* * * * *

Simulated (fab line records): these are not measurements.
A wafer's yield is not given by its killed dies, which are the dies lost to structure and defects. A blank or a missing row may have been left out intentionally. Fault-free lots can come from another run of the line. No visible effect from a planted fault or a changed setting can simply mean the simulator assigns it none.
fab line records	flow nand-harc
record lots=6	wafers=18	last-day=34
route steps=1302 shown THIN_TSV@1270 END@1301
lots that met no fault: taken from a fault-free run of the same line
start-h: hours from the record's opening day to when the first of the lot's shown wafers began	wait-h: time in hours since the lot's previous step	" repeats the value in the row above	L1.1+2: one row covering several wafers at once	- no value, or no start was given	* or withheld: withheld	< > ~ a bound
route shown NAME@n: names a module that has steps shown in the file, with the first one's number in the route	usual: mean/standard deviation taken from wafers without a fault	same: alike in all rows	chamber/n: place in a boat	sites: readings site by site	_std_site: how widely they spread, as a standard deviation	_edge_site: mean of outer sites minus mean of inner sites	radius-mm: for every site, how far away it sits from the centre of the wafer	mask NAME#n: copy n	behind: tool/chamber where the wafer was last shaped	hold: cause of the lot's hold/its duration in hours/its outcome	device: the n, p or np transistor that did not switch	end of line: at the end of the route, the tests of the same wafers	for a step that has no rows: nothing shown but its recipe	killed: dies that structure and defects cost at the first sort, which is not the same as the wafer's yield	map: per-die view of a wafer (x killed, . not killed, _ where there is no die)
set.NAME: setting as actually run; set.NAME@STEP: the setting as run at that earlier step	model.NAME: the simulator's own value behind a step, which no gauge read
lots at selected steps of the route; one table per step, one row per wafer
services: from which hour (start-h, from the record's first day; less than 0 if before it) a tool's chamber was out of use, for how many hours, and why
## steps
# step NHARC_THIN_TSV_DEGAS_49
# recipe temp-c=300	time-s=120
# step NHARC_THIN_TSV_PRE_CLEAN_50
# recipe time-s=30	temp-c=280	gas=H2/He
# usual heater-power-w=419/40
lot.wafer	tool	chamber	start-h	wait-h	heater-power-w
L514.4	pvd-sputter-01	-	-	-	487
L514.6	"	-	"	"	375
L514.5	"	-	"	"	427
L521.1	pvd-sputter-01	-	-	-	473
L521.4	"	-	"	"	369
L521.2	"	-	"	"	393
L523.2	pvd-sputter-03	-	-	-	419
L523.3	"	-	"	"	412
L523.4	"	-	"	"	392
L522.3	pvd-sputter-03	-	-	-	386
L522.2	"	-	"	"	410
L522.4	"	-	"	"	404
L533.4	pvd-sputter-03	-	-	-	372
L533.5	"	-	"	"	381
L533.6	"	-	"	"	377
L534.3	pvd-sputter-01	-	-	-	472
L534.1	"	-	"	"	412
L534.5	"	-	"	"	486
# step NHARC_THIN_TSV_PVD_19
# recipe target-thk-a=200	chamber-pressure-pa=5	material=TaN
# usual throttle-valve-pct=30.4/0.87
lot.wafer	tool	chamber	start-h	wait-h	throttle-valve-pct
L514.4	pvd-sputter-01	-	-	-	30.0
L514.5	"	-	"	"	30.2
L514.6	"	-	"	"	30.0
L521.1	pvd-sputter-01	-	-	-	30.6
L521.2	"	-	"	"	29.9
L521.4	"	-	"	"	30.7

* * * * *

* _Action item_
Everything from the first line of the material through the line containing "lots that met" is to be printed exactly; lines after that are to be left out.

* _Solution_
Simulated (fab line records): these are not measurements.
A wafer's yield is not given by its killed dies, which are the dies lost to structure and defects. A blank or a missing row may have been left out intentionally. Fault-free lots can come from another run of the line. No visible effect from a planted fault or a changed setting can simply mean the simulator assigns it none.
fab line records	flow nand-harc
record lots=6	wafers=18	last-day=34
route steps=1302 shown THIN_TSV@1270 END@1301
lots that met no fault: taken from a fault-free run of the same line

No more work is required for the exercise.